▸ BRIEF: The lines from the start of the records below through the line containing "L706,day 40 16:59,cdSem-01,139.2 141.3 139.2" are to be copied exactly, both ends included, with nothing added.

▸ INFORMATION SUPPLIED:
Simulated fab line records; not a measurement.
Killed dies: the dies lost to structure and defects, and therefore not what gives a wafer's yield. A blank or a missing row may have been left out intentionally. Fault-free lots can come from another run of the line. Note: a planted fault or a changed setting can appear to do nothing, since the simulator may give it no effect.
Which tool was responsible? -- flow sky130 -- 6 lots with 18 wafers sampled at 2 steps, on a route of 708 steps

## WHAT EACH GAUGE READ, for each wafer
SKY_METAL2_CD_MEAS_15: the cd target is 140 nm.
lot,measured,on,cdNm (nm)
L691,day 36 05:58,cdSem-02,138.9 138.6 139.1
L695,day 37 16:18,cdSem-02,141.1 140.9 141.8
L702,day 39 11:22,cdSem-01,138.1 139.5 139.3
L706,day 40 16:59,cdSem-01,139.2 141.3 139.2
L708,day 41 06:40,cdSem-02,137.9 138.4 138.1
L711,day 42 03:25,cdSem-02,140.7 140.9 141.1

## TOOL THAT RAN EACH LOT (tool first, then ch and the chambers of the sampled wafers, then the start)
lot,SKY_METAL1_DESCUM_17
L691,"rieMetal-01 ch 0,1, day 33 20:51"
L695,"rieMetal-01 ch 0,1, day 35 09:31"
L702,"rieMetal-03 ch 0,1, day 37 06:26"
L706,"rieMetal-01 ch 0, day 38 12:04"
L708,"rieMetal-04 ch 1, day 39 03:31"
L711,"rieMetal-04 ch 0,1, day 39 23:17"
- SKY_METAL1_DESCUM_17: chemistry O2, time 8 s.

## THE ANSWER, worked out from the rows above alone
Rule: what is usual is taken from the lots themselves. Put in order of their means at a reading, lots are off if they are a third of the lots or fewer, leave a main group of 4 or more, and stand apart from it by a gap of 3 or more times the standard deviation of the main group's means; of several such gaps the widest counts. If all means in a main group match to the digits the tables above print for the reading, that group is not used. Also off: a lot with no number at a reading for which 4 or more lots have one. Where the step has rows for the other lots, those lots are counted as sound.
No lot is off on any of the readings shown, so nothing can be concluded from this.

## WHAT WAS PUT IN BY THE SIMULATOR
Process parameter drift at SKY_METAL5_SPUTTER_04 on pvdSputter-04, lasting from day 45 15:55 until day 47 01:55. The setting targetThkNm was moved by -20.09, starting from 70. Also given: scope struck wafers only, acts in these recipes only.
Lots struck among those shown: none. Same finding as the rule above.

▸ WRITTEN RESPONSE:
Simulated fab line records; not a measurement.
Killed dies: the dies lost to structure and defects, and therefore not what gives a wafer's yield. A blank or a missing row may have been left out intentionally. Fault-free lots can come from another run of the line. Note: a planted fault or a changed setting can appear to do nothing, since the simulator may give it no effect.
Which tool was responsible? -- flow sky130 -- 6 lots with 18 wafers sampled at 2 steps, on a route of 708 steps

## WHAT EACH GAUGE READ, for each wafer
SKY_METAL2_CD_MEAS_15: the cd target is 140 nm.
lot,measured,on,cdNm (nm)
L691,day 36 05:58,cdSem-02,138.9 138.6 139.1
L695,day 37 16:18,cdSem-02,141.1 140.9 141.8
L702,day 39 11:22,cdSem-01,138.1 139.5 139.3
L706,day 40 16:59,cdSem-01,139.2 141.3 139.2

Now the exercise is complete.